> [Entries provided]:
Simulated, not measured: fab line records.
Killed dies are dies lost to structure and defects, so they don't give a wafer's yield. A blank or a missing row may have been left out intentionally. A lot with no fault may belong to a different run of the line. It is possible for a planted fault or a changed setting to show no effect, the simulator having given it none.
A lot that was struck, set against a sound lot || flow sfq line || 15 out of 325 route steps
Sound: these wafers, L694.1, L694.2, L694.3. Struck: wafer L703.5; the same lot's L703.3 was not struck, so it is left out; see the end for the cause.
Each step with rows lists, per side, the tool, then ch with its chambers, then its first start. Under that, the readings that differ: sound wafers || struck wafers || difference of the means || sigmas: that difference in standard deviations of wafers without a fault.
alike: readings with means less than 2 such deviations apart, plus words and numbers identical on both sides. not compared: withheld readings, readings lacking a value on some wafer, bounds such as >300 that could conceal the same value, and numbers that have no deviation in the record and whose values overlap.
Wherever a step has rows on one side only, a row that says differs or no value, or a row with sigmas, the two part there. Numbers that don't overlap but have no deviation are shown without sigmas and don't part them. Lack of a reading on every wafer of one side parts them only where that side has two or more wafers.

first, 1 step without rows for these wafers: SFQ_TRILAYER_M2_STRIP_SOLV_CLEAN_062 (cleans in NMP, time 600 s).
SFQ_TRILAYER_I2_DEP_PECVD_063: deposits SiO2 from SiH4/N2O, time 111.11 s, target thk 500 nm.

> [Action item]:
Nothing beyond the line that contains "A lot that was" belongs in the answer; reproduce the entries exactly from their first line through it.

> [Exercise solution]:
Simulated, not measured: fab line records.
Killed dies are dies lost to structure and defects, so they don't give a wafer's yield. A blank or a missing row may have been left out intentionally. A lot with no fault may belong to a different run of the line. It is possible for a planted fault or a changed setting to show no effect, the simulator having given it none.
A lot that was struck, set against a sound lot || flow sfq line || 15 out of 325 route steps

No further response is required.